Your task is to quote the listing below exactly, beginning with its first line and ending on the line bearing "(a) 0.6 microns".

Segment Open
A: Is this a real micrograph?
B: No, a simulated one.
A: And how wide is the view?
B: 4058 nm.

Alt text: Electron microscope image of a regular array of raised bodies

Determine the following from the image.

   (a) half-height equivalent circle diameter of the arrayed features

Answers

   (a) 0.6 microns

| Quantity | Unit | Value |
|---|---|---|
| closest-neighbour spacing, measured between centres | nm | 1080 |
Segment Closed

◆ **Written solution**:
A: Is this a real micrograph?
B: No, a simulated one.
A: And how wide is the view?
B: 4058 nm.

Alt text: Electron microscope image of a regular array of raised bodies

Determine the following from the image.

   (a) half-height equivalent circle diameter of the arrayed features

Answers

   (a) 0.6 microns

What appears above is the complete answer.